## Task item
Whatever appears in the records, write it out again exactly.

## Dataset extract
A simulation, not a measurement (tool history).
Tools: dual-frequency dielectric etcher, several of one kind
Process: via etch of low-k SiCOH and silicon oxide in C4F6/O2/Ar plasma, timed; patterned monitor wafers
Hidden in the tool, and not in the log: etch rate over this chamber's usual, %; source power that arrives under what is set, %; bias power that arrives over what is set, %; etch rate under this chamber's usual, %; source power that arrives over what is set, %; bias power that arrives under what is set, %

## Written answer
A simulation, not a measurement (tool history).
Tools: dual-frequency dielectric etcher, several of one kind
Process: via etch of low-k SiCOH and silicon oxide in C4F6/O2/Ar plasma, timed; patterned monitor wafers
Hidden in the tool, and not in the log: etch rate over this chamber's usual, %; source power that arrives under what is set, %; bias power that arrives over what is set, %; etch rate under this chamber's usual, %; source power that arrives over what is set, %; bias power that arrives under what is set, %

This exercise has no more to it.